> _Required action_: In the listing below, repeat exactly every line from the first through the line containing "C3: hours since", with nothing else.

▶
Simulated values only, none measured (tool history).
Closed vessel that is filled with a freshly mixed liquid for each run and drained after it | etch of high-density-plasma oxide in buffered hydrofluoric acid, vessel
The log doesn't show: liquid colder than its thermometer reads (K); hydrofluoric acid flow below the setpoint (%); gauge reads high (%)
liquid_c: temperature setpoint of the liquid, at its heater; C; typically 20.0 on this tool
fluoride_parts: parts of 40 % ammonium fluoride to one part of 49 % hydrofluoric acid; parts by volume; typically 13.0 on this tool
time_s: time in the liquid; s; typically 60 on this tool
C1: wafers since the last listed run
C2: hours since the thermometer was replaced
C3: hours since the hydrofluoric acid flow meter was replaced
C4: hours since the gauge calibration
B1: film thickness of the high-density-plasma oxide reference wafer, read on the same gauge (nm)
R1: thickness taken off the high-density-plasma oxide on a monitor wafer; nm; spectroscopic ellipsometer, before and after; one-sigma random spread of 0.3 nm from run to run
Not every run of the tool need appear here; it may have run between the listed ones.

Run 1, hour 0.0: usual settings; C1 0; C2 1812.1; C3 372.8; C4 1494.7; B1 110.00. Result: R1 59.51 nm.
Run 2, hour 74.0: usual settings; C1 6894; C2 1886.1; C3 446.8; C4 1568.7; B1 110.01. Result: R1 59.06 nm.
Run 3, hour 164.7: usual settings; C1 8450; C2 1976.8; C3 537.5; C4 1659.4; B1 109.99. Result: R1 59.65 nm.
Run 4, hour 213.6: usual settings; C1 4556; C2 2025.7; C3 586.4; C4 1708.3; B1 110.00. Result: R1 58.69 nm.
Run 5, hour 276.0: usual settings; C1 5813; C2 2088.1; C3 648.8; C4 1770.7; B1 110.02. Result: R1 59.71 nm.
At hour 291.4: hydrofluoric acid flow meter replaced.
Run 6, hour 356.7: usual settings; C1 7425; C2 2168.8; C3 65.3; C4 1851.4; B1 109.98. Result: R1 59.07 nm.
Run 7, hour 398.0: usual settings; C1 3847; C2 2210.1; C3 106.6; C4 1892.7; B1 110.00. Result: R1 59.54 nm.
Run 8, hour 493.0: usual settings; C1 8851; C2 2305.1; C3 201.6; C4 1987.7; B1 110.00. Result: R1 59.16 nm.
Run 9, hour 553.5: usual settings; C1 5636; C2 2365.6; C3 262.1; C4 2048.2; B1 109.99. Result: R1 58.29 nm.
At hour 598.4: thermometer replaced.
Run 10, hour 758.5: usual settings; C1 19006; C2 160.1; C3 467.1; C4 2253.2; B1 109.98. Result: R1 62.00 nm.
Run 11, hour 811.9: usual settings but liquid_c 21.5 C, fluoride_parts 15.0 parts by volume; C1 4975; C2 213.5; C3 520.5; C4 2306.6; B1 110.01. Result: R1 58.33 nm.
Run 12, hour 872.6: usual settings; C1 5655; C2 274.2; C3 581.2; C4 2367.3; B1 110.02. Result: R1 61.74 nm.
◀

> _Answer area_:
Simulated values only, none measured (tool history).
Closed vessel that is filled with a freshly mixed liquid for each run and drained after it | etch of high-density-plasma oxide in buffered hydrofluoric acid, vessel
The log doesn't show: liquid colder than its thermometer reads (K); hydrofluoric acid flow below the setpoint (%); gauge reads high (%)
liquid_c: temperature setpoint of the liquid, at its heater; C; typically 20.0 on this tool
fluoride_parts: parts of 40 % ammonium fluoride to one part of 49 % hydrofluoric acid; parts by volume; typically 13.0 on this tool
time_s: time in the liquid; s; typically 60 on this tool
C1: wafers since the last listed run
C2: hours since the thermometer was replaced
C3: hours since the hydrofluoric acid flow meter was replaced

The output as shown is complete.